##### Entries provided #####
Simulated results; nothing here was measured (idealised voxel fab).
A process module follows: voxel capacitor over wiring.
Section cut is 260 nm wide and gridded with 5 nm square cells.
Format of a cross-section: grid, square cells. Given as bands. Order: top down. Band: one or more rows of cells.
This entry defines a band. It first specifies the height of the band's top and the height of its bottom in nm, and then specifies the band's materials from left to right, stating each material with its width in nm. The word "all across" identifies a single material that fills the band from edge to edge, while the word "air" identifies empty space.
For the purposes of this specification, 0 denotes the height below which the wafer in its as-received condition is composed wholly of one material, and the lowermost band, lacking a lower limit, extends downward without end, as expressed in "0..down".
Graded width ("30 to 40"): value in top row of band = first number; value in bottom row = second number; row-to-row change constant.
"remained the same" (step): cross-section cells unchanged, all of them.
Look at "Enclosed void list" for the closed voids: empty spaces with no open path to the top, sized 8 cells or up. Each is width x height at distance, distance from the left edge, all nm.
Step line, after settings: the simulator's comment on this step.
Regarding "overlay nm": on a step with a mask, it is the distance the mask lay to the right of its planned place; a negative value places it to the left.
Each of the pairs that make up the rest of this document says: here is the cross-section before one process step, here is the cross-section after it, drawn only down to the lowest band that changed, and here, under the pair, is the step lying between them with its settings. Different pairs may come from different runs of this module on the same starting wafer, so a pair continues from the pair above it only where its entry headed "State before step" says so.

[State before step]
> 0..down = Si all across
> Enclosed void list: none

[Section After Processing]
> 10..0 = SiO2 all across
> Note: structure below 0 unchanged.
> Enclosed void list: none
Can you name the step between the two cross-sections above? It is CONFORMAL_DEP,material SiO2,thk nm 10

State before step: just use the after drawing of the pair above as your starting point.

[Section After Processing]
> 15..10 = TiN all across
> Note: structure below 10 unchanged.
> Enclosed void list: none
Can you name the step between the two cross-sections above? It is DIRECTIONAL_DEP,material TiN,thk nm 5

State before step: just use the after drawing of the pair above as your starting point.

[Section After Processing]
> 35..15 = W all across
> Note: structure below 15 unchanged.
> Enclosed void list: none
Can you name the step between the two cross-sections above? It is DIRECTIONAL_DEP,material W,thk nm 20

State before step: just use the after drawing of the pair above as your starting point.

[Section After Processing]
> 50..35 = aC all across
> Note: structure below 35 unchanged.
#####

§ **Assigned task**:
Everything starting at the line containing "TiN,thk nm 5" and ending at the line containing "below 15 unchanged." in the records above should be repeated exactly, and only that.

§ **Exercise answer**:
Can you name the step between the two cross-sections above? It is DIRECTIONAL_DEP,material TiN,thk nm 5

State before step: just use the after drawing of the pair above as your starting point.

[Section After Processing]
> 35..15 = W all across
> Note: structure below 15 unchanged.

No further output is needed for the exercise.